● Work order
Give again the entries below exactly, beginning at the first line and ending at the line with "The reviewer asks".

━━━━━━
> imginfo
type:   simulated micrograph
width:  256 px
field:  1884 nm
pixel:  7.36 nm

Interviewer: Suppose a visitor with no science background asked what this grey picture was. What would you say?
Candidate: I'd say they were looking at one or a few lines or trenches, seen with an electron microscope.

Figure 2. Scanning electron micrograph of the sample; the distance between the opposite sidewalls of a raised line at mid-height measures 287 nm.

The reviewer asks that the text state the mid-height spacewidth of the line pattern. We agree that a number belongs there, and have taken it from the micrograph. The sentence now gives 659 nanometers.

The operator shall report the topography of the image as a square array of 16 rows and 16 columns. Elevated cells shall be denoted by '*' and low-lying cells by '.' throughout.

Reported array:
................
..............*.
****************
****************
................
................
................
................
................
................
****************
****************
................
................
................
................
━━━━━━

● Worked solution
> imginfo
type:   simulated micrograph
width:  256 px
field:  1884 nm
pixel:  7.36 nm

Interviewer: Suppose a visitor with no science background asked what this grey picture was. What would you say?
Candidate: I'd say they were looking at one or a few lines or trenches, seen with an electron microscope.

Figure 2. Scanning electron micrograph of the sample; the distance between the opposite sidewalls of a raised line at mid-height measures 287 nm.

The reviewer asks that the text state the mid-height spacewidth of the line pattern. We agree that a number belongs there, and have taken it from the micrograph. The sentence now gives 659 nanometers.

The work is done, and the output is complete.